== LISTED RECORDS

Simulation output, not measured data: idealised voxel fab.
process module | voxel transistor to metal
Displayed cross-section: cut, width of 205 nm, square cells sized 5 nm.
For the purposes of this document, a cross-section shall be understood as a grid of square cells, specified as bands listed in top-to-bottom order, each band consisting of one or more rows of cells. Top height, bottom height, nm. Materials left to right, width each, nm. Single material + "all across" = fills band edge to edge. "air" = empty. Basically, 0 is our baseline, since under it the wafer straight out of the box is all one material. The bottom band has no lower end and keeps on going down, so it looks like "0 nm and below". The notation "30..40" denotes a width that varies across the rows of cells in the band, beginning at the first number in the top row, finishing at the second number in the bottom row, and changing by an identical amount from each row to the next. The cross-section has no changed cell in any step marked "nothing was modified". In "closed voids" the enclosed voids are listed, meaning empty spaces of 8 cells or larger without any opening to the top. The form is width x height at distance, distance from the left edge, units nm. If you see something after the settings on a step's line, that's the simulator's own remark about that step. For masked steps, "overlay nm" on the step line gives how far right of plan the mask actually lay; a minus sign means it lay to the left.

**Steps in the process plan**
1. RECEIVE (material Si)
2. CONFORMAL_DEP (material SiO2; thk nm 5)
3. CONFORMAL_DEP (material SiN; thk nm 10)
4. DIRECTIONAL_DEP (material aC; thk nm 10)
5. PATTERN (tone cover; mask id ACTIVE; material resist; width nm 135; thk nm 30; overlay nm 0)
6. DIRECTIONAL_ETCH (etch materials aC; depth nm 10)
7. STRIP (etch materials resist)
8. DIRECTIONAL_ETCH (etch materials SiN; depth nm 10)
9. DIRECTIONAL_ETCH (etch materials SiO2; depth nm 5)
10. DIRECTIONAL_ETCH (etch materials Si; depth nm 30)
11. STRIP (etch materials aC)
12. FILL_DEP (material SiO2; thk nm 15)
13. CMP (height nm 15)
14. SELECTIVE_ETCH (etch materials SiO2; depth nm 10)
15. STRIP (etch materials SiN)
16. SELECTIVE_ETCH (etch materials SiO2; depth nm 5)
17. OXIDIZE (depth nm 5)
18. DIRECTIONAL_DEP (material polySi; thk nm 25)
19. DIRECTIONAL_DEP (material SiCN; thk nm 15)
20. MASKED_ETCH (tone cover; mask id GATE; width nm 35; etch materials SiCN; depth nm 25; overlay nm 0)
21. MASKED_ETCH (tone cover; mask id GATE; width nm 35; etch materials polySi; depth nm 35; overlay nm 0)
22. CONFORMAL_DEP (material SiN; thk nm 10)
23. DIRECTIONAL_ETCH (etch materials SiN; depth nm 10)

====

--- EXERCISE ---
Set down exactly the lines from the start of the records to the line with "Displayed cross-section: cut, width". Include that line, and add nothing more.

--- TASK SOLUTION ---
Simulation output, not measured data: idealised voxel fab.
process module | voxel transistor to metal
Displayed cross-section: cut, width of 205 nm, square cells sized 5 nm.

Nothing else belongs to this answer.